- [WORK INSTRUCTION]
Set down exactly the lines in the records below that run from the line with "241 PRE CLEAN: 22.5 s, gas Ar, bias 250 V" to the line with "The cause: step", inclusive, and nothing more.

- [DATA EXCERPTS]
━━━

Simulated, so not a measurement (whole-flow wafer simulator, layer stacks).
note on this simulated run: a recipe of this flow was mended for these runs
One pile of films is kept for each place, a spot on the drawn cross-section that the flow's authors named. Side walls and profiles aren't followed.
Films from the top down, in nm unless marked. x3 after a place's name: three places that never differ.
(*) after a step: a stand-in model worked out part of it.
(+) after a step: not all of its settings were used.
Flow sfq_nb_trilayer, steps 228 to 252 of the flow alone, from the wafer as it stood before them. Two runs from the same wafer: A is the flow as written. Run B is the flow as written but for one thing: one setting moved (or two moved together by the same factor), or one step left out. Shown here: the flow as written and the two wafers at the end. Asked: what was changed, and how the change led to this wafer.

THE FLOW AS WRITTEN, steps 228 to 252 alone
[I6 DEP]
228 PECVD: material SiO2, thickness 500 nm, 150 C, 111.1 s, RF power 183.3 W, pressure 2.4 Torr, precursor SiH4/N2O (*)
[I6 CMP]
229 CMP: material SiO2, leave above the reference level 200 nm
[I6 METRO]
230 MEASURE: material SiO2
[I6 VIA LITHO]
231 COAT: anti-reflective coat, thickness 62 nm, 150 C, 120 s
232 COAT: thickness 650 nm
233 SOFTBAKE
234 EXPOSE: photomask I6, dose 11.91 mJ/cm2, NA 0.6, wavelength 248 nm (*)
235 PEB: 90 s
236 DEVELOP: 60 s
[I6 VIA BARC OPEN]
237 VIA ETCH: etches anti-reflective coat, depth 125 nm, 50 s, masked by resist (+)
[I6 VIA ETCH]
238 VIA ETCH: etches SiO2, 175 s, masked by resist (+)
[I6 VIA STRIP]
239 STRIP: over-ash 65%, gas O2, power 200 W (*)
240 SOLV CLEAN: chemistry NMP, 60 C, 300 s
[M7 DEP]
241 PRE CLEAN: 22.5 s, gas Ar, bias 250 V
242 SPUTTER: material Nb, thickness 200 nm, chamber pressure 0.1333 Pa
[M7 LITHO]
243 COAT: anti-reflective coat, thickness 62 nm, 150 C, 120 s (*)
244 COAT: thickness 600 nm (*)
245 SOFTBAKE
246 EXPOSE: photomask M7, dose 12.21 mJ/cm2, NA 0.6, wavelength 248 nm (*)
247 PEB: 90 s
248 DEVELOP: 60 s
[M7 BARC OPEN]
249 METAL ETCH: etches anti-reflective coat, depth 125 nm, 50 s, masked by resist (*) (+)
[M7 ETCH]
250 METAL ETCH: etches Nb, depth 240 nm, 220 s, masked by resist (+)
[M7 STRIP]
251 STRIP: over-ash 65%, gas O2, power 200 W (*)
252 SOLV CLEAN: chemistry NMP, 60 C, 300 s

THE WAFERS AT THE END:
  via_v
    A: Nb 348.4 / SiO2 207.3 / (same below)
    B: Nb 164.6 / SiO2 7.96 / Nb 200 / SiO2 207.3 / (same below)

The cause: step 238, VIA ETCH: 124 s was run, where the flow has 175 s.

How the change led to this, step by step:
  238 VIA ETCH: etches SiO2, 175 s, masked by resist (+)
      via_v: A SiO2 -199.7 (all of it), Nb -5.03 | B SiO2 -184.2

━━━

- [RESPONSE BOX]
241 PRE CLEAN: 22.5 s, gas Ar, bias 250 V
242 SPUTTER: material Nb, thickness 200 nm, chamber pressure 0.1333 Pa
[M7 LITHO]
243 COAT: anti-reflective coat, thickness 62 nm, 150 C, 120 s (*)
244 COAT: thickness 600 nm (*)
245 SOFTBAKE
246 EXPOSE: photomask M7, dose 12.21 mJ/cm2, NA 0.6, wavelength 248 nm (*)
247 PEB: 90 s
248 DEVELOP: 60 s
[M7 BARC OPEN]
249 METAL ETCH: etches anti-reflective coat, depth 125 nm, 50 s, masked by resist (*) (+)
[M7 ETCH]
250 METAL ETCH: etches Nb, depth 240 nm, 220 s, masked by resist (+)
[M7 STRIP]
251 STRIP: over-ash 65%, gas O2, power 200 W (*)
252 SOLV CLEAN: chemistry NMP, 60 C, 300 s

THE WAFERS AT THE END:
  via_v
    A: Nb 348.4 / SiO2 207.3 / (same below)
    B: Nb 164.6 / SiO2 7.96 / Nb 200 / SiO2 207.3 / (same below)

The cause: step 238, VIA ETCH: 124 s was run, where the flow has 175 s.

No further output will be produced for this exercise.